(Action item)
In the entries below, which lines run from the one containing "closed voids: empty" to the one containing "overlay nm, on"? Copy exactly those lines, ends included, and no others.

┌────────

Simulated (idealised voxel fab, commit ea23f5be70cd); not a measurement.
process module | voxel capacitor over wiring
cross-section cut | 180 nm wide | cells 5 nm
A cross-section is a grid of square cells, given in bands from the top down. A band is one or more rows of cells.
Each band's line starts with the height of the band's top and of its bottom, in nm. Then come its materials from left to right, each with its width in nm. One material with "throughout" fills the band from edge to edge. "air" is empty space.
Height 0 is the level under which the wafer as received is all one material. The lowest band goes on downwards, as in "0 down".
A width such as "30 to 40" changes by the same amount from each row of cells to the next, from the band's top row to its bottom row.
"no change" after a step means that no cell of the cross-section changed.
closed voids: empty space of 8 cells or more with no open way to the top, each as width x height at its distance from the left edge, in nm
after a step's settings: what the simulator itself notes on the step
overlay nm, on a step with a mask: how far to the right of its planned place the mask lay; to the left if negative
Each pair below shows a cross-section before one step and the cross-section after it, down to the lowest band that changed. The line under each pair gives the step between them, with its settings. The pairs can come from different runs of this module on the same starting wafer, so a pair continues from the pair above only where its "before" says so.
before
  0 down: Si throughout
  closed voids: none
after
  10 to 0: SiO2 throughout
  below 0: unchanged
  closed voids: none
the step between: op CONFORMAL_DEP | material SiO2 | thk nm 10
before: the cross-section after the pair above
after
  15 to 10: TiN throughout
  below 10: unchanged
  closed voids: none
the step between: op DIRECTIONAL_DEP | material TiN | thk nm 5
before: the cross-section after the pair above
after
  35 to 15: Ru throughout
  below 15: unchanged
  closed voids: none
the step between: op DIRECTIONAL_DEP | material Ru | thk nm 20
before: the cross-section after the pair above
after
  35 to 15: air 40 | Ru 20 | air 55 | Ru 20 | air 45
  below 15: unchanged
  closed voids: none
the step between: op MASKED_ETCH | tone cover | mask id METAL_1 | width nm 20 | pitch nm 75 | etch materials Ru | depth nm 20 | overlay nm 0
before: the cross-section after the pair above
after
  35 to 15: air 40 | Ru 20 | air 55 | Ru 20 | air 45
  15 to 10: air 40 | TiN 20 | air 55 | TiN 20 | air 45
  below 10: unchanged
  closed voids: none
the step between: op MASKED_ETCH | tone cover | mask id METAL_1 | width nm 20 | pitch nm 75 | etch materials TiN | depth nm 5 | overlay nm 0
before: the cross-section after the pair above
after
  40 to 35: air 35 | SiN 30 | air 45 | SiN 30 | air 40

└────────

(Reply)
closed voids: empty space of 8 cells or more with no open way to the top, each as width x height at its distance from the left edge, in nm
after a step's settings: what the simulator itself notes on the step
overlay nm, on a step with a mask: how far to the right of its planned place the mask lay; to the left if negative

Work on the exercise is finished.